==*==

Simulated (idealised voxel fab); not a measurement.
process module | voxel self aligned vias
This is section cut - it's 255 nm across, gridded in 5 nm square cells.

==*==

ASSIGNMENT
Keeping each line intact, set down the entire listing once more.

WRITTEN RESPONSE
Simulated (idealised voxel fab); not a measurement.
process module | voxel self aligned vias
This is section cut - it's 255 nm across, gridded in 5 nm square cells.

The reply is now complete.